Brief: Please set down the listing exactly, from the first line to the last.

————————

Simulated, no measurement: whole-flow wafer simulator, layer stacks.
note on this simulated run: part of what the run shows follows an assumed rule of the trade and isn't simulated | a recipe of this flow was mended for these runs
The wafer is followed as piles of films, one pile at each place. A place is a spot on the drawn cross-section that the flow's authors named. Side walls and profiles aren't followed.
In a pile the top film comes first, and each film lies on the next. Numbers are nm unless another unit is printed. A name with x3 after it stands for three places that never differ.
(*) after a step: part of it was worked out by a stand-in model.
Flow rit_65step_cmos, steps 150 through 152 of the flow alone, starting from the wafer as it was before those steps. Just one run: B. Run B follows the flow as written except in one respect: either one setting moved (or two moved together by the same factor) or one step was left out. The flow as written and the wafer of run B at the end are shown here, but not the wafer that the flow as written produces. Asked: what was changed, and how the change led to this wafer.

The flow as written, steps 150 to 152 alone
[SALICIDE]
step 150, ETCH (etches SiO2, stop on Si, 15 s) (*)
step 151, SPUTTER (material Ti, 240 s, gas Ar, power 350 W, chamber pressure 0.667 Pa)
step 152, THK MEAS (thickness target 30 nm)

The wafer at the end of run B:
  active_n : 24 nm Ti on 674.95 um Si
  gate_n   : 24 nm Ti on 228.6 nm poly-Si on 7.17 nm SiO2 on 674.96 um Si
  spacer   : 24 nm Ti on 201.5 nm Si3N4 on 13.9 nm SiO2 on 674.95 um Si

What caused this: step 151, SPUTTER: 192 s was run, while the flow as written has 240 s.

————————

Written answer:
Simulated, no measurement: whole-flow wafer simulator, layer stacks.
note on this simulated run: part of what the run shows follows an assumed rule of the trade and isn't simulated | a recipe of this flow was mended for these runs
The wafer is followed as piles of films, one pile at each place. A place is a spot on the drawn cross-section that the flow's authors named. Side walls and profiles aren't followed.
In a pile the top film comes first, and each film lies on the next. Numbers are nm unless another unit is printed. A name with x3 after it stands for three places that never differ.
(*) after a step: part of it was worked out by a stand-in model.
Flow rit_65step_cmos, steps 150 through 152 of the flow alone, starting from the wafer as it was before those steps. Just one run: B. Run B follows the flow as written except in one respect: either one setting moved (or two moved together by the same factor) or one step was left out. The flow as written and the wafer of run B at the end are shown here, but not the wafer that the flow as written produces. Asked: what was changed, and how the change led to this wafer.

The flow as written, steps 150 to 152 alone
[SALICIDE]
step 150, ETCH (etches SiO2, stop on Si, 15 s) (*)
step 151, SPUTTER (material Ti, 240 s, gas Ar, power 350 W, chamber pressure 0.667 Pa)
step 152, THK MEAS (thickness target 30 nm)

The wafer at the end of run B:
  active_n : 24 nm Ti on 674.95 um Si
  gate_n   : 24 nm Ti on 228.6 nm poly-Si on 7.17 nm SiO2 on 674.96 um Si
  spacer   : 24 nm Ti on 201.5 nm Si3N4 on 13.9 nm SiO2 on 674.95 um Si

What caused this: step 151, SPUTTER: 192 s was run, while the flow as written has 240 s.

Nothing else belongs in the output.